**ASSIGNED TASK:** Write down every entry once more, exactly as it reads.

Segment Start: INFORMATION GIVEN

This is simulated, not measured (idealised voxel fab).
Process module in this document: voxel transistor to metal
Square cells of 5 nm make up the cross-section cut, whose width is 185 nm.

Segment End: INFORMATION GIVEN

**TASK ANSWER:**
This is simulated, not measured (idealised voxel fab).
Process module in this document: voxel transistor to metal
Square cells of 5 nm make up the cross-section cut, whose width is 185 nm.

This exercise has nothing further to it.